__Brief__.
Starting at the first line of the data below, retype every line up to and including the one containing "Each band's line".

'''

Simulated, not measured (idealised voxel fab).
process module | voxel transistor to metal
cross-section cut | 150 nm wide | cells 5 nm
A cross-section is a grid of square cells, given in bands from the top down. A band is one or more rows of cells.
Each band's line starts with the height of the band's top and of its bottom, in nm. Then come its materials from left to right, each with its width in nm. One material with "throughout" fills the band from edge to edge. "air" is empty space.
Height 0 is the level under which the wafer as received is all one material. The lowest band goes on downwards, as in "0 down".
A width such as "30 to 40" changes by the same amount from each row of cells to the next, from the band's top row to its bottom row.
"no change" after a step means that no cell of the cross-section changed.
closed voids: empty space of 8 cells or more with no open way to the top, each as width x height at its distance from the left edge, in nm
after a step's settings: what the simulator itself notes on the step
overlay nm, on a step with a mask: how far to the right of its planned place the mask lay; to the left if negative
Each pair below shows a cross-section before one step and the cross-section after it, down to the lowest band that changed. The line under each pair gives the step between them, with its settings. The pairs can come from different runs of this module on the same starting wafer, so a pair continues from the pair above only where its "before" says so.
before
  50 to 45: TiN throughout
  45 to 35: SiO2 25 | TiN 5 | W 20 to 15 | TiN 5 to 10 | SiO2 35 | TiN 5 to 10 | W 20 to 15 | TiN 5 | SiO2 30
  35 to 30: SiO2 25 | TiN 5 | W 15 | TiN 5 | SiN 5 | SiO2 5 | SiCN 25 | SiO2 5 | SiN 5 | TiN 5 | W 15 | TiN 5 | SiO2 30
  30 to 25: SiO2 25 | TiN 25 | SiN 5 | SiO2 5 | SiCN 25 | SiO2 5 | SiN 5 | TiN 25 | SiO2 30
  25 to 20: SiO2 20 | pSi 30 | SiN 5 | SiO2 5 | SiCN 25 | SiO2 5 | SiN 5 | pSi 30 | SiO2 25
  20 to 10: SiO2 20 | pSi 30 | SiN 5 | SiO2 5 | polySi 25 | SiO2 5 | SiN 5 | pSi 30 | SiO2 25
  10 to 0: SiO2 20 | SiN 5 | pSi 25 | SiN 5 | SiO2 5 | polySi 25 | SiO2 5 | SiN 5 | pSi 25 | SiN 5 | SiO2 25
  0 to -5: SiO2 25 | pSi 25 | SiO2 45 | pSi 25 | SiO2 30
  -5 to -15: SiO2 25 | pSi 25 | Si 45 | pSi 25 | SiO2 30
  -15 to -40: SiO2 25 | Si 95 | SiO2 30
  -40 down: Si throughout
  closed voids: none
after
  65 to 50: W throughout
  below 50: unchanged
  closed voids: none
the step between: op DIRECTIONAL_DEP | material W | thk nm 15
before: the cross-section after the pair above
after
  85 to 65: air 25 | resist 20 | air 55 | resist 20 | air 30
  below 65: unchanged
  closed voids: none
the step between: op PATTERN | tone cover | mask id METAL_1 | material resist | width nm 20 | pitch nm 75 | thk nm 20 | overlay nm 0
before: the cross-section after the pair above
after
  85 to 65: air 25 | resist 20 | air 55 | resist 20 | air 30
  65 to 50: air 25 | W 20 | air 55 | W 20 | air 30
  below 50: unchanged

'''

__Response__.
Simulated, not measured (idealised voxel fab).
process module | voxel transistor to metal
cross-section cut | 150 nm wide | cells 5 nm
A cross-section is a grid of square cells, given in bands from the top down. A band is one or more rows of cells.
Each band's line starts with the height of the band's top and of its bottom, in nm. Then come its materials from left to right, each with its width in nm. One material with "throughout" fills the band from edge to edge. "air" is empty space.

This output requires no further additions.